■ ■ ■ ■ ■

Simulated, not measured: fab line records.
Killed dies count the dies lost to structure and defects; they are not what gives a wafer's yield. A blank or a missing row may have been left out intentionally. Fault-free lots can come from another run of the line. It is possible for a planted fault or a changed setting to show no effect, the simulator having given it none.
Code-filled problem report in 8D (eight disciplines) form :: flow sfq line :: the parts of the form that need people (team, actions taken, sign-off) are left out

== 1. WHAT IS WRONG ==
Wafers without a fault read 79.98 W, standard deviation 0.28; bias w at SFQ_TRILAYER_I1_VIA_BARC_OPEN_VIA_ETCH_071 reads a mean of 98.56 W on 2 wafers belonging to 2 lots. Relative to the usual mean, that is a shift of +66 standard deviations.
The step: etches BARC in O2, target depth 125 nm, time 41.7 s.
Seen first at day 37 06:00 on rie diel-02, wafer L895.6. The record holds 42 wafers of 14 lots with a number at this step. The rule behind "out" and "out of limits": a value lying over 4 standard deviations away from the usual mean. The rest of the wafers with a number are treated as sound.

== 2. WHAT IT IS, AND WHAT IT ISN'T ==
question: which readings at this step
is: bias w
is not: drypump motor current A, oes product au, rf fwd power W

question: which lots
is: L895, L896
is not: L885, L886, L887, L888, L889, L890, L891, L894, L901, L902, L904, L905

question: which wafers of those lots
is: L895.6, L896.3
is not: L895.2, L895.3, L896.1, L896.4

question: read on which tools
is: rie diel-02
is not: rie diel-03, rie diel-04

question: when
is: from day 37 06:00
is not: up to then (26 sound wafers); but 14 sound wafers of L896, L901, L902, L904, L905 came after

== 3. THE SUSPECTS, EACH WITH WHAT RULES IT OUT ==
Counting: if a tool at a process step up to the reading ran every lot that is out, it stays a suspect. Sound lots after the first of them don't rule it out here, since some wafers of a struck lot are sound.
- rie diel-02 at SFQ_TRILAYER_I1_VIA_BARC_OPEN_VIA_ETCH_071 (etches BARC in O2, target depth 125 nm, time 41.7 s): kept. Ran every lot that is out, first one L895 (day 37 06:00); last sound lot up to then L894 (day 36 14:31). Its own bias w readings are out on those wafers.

■ ■ ■ ■ ■

Starting at the first line of the data above, retype each line exactly until you reach the line containing "Killed dies count", and include that line too.

(Answer box)
Simulated, not measured: fab line records.
Killed dies count the dies lost to structure and defects; they are not what gives a wafer's yield. A blank or a missing row may have been left out intentionally. Fault-free lots can come from another run of the line. It is possible for a planted fault or a changed setting to show no effect, the simulator having given it none.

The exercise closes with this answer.